──────── Data provided

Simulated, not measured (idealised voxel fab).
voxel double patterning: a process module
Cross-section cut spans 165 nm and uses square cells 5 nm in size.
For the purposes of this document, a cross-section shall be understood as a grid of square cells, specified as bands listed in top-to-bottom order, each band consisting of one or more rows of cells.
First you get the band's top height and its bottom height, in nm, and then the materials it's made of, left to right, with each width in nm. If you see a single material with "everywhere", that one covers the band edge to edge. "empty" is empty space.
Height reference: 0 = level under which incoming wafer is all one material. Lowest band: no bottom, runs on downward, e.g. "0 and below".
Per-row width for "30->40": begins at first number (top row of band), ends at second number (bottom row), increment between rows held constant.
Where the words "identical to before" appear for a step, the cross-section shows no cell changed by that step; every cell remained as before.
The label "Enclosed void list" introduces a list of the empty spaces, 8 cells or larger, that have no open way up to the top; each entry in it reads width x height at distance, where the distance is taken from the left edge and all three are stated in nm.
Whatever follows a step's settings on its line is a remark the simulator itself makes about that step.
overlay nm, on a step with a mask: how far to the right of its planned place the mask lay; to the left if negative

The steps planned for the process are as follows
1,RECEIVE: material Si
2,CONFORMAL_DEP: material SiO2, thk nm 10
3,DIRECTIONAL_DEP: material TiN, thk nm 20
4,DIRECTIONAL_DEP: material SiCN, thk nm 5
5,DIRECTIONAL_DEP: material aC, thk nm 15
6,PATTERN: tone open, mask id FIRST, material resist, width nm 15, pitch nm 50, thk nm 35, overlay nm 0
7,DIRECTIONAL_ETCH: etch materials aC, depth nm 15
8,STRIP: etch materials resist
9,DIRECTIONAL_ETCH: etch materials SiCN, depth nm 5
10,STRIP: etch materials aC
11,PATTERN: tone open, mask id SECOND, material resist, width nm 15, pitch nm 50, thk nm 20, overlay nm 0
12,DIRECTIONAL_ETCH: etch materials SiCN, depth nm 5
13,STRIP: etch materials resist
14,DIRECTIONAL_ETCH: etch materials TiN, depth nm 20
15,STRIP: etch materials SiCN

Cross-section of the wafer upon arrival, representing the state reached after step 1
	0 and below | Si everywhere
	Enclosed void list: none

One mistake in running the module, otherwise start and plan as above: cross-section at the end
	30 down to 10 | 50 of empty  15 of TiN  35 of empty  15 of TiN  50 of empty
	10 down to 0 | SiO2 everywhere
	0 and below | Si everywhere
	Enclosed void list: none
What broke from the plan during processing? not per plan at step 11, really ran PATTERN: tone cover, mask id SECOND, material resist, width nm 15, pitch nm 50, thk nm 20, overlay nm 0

────────────────

Required action ▸
Copy the lines above exactly. Start with the line containing "Height reference: 0", end with the line containing "Where the words", and include both.

Written solution ▸
Height reference: 0 = level under which incoming wafer is all one material. Lowest band: no bottom, runs on downward, e.g. "0 and below".
Per-row width for "30->40": begins at first number (top row of band), ends at second number (bottom row), increment between rows held constant.
Where the words "identical to before" appear for a step, the cross-section shows no cell changed by that step; every cell remained as before.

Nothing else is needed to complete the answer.